Required action -> Please quote exactly the opening lines of the data, from the first line to the one where "Run 6, hour" appears.

Study material ->
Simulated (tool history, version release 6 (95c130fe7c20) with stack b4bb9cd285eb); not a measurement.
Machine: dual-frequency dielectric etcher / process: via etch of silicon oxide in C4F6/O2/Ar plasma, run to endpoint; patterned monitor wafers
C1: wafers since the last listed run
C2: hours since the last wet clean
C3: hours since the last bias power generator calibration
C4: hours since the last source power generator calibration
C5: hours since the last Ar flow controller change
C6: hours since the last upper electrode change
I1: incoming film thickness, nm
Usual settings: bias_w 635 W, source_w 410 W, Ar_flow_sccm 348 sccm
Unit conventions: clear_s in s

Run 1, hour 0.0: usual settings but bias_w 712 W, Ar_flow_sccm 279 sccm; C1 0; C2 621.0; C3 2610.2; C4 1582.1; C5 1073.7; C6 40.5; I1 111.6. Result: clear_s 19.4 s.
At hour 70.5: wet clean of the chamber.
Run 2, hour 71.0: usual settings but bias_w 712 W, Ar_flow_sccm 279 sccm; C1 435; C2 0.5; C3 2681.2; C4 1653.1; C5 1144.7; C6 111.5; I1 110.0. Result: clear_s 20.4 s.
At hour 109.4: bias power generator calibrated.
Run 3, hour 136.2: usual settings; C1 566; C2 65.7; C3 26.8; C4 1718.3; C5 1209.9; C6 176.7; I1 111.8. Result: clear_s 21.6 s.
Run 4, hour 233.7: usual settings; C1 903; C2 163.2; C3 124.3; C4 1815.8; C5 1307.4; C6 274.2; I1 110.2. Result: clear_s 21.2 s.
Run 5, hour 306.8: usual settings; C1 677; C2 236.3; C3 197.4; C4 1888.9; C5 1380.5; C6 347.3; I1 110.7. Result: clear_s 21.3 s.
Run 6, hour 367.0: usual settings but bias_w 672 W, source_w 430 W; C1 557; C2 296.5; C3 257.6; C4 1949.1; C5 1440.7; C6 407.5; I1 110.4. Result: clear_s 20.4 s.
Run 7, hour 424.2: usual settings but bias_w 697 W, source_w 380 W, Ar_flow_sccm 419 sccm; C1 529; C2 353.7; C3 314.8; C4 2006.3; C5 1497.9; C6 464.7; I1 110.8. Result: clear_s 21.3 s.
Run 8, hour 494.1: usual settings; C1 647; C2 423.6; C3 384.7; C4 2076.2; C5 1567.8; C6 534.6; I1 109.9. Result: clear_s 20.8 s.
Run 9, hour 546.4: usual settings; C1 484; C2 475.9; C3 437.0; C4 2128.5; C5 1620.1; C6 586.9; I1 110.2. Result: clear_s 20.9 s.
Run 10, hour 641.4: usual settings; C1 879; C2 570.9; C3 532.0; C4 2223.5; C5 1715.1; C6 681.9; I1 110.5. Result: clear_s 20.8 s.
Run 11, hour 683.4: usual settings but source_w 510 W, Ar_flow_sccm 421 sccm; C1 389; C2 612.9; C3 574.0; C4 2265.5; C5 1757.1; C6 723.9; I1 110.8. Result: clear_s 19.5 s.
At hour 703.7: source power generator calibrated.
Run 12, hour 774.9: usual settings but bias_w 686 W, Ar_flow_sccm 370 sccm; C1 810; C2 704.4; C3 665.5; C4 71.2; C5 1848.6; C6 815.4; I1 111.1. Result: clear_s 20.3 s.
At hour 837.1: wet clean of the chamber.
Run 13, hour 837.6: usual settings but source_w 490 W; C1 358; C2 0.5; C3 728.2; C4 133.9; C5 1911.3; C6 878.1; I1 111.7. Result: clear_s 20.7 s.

Exercise result ->
Simulated (tool history, version release 6 (95c130fe7c20) with stack b4bb9cd285eb); not a measurement.
Machine: dual-frequency dielectric etcher / process: via etch of silicon oxide in C4F6/O2/Ar plasma, run to endpoint; patterned monitor wafers
C1: wafers since the last listed run
C2: hours since the last wet clean
C3: hours since the last bias power generator calibration
C4: hours since the last source power generator calibration
C5: hours since the last Ar flow controller change
C6: hours since the last upper electrode change
I1: incoming film thickness, nm
Usual settings: bias_w 635 W, source_w 410 W, Ar_flow_sccm 348 sccm
Unit conventions: clear_s in s

Run 1, hour 0.0: usual settings but bias_w 712 W, Ar_flow_sccm 279 sccm; C1 0; C2 621.0; C3 2610.2; C4 1582.1; C5 1073.7; C6 40.5; I1 111.6. Result: clear_s 19.4 s.
At hour 70.5: wet clean of the chamber.
Run 2, hour 71.0: usual settings but bias_w 712 W, Ar_flow_sccm 279 sccm; C1 435; C2 0.5; C3 2681.2; C4 1653.1; C5 1144.7; C6 111.5; I1 110.0. Result: clear_s 20.4 s.
At hour 109.4: bias power generator calibrated.
Run 3, hour 136.2: usual settings; C1 566; C2 65.7; C3 26.8; C4 1718.3; C5 1209.9; C6 176.7; I1 111.8. Result: clear_s 21.6 s.
Run 4, hour 233.7: usual settings; C1 903; C2 163.2; C3 124.3; C4 1815.8; C5 1307.4; C6 274.2; I1 110.2. Result: clear_s 21.2 s.
Run 5, hour 306.8: usual settings; C1 677; C2 236.3; C3 197.4; C4 1888.9; C5 1380.5; C6 347.3; I1 110.7. Result: clear_s 21.3 s.
Run 6, hour 367.0: usual settings but bias_w 672 W, source_w 430 W; C1 557; C2 296.5; C3 257.6; C4 1949.1; C5 1440.7; C6 407.5; I1 110.4. Result: clear_s 20.4 s.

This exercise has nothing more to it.